Task item:
Your task is to write out exactly the lines of the listing below, from the first down to the line that holds "The tool's runs may not all be listed.".

Recorded data:
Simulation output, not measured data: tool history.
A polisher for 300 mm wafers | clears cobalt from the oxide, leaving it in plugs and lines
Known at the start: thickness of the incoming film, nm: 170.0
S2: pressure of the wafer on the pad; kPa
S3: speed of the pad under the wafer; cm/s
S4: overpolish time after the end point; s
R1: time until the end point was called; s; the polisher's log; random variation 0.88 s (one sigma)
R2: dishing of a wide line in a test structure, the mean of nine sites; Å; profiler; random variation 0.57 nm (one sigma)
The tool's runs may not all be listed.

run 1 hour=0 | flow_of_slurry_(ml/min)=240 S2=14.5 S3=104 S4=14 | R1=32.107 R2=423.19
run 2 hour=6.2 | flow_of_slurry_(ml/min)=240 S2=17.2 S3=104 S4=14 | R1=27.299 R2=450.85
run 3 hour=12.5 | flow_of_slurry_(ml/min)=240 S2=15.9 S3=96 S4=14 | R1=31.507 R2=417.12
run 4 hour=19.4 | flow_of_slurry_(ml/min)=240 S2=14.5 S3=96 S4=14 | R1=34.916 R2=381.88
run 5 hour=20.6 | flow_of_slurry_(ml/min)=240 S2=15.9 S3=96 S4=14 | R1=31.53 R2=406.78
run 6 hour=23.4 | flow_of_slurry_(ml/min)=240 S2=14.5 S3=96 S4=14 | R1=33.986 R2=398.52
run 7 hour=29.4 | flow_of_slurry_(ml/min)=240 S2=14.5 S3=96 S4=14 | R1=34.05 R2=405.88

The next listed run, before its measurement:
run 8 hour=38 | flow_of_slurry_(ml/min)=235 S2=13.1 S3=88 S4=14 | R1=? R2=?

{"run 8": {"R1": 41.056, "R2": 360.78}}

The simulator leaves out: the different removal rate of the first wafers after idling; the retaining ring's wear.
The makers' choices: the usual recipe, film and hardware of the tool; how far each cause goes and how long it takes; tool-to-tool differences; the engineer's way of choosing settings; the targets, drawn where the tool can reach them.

Exercise response:
Simulation output, not measured data: tool history.
A polisher for 300 mm wafers | clears cobalt from the oxide, leaving it in plugs and lines
Known at the start: thickness of the incoming film, nm: 170.0
S2: pressure of the wafer on the pad; kPa
S3: speed of the pad under the wafer; cm/s
S4: overpolish time after the end point; s
R1: time until the end point was called; s; the polisher's log; random variation 0.88 s (one sigma)
R2: dishing of a wide line in a test structure, the mean of nine sites; Å; profiler; random variation 0.57 nm (one sigma)
The tool's runs may not all be listed.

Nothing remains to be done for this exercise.